BRIEF:
Write out every line exactly, from the first line of the records below through the line that contains "How to read".

DATASET CONTENT section start

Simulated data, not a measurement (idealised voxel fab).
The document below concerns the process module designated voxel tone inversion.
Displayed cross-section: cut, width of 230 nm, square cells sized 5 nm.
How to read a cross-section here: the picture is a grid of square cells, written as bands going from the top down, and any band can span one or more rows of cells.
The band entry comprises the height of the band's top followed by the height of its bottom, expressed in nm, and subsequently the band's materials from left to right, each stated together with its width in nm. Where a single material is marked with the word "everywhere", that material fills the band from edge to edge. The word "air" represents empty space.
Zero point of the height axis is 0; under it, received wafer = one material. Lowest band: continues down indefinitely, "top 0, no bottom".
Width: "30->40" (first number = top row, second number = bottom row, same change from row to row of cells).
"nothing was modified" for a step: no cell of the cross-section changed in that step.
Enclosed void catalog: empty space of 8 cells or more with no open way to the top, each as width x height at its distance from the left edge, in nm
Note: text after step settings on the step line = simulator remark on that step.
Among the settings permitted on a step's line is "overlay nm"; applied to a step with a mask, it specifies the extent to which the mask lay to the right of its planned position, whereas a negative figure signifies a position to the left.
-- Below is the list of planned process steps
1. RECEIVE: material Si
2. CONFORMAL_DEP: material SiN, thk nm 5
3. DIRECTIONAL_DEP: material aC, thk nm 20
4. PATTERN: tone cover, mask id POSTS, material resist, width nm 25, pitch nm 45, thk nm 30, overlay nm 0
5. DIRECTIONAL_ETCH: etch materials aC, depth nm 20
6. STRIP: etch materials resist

DATASET CONTENT section end

YOUR SOLUTION:
Simulated data, not a measurement (idealised voxel fab).
The document below concerns the process module designated voxel tone inversion.
Displayed cross-section: cut, width of 230 nm, square cells sized 5 nm.
How to read a cross-section here: the picture is a grid of square cells, written as bands going from the top down, and any band can span one or more rows of cells.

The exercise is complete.